→ **Dataset**:
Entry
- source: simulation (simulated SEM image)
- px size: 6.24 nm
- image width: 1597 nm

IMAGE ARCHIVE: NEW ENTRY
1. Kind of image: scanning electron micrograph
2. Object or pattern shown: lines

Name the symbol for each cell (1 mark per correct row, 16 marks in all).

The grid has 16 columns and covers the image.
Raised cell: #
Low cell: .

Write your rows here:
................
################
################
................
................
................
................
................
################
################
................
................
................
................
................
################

→ **Action item**:
Write the listing out again in its entirety, exactly.

→ **Task response**:
Entry
- source: simulation (simulated SEM image)
- px size: 6.24 nm
- image width: 1597 nm

IMAGE ARCHIVE: NEW ENTRY
1. Kind of image: scanning electron micrograph
2. Object or pattern shown: lines

Name the symbol for each cell (1 mark per correct row, 16 marks in all).

The grid has 16 columns and covers the image.
Raised cell: #
Low cell: .

Write your rows here:
................
################
################
................
................
................
................
................
################
################
................
................
................
................
................
################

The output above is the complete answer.